Brief:
Among the lines below, a stretch begins at the one with "1. From day" and ends at the one with "3. Drift in". Repeat that stretch exactly, ends included.

Data shown below:

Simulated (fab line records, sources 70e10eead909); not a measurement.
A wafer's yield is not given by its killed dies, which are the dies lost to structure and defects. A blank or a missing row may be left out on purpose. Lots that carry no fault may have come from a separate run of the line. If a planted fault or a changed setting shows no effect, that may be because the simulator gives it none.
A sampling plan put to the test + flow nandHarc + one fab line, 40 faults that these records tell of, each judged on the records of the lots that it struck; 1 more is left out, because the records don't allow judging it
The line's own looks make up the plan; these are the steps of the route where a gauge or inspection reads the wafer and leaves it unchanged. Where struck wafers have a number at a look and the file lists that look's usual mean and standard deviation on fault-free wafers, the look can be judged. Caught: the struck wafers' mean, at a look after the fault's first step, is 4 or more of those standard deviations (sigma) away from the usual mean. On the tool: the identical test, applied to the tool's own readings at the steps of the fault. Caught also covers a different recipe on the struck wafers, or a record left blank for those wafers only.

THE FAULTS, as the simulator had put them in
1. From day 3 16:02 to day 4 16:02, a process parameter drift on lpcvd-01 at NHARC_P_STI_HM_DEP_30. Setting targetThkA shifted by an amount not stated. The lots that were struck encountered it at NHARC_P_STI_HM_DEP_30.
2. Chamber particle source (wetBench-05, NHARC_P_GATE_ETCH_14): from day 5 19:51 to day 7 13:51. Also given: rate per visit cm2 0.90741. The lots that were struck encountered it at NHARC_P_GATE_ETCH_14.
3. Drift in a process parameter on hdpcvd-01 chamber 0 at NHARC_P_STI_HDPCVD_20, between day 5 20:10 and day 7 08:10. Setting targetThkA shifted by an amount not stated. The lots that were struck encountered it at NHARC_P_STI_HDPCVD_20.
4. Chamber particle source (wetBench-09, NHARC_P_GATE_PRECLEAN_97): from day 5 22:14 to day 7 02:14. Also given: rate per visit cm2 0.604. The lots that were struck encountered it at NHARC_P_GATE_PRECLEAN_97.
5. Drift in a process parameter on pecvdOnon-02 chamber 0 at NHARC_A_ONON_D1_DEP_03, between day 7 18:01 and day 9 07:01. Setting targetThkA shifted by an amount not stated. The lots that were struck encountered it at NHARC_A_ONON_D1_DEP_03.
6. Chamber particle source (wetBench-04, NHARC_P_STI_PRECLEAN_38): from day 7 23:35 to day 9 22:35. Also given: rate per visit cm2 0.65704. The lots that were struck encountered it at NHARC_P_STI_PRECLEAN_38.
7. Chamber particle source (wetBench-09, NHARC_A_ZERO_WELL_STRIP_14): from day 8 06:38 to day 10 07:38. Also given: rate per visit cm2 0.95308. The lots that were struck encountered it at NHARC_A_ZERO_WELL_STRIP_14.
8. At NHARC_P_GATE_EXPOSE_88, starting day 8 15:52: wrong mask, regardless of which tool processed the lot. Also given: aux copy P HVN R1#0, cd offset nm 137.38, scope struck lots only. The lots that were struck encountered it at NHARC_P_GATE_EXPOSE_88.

End of Data shown.

Answer space:
1. From day 3 16:02 to day 4 16:02, a process parameter drift on lpcvd-01 at NHARC_P_STI_HM_DEP_30. Setting targetThkA shifted by an amount not stated. The lots that were struck encountered it at NHARC_P_STI_HM_DEP_30.
2. Chamber particle source (wetBench-05, NHARC_P_GATE_ETCH_14): from day 5 19:51 to day 7 13:51. Also given: rate per visit cm2 0.90741. The lots that were struck encountered it at NHARC_P_GATE_ETCH_14.
3. Drift in a process parameter on hdpcvd-01 chamber 0 at NHARC_P_STI_HDPCVD_20, between day 5 20:10 and day 7 08:10. Setting targetThkA shifted by an amount not stated. The lots that were struck encountered it at NHARC_P_STI_HDPCVD_20.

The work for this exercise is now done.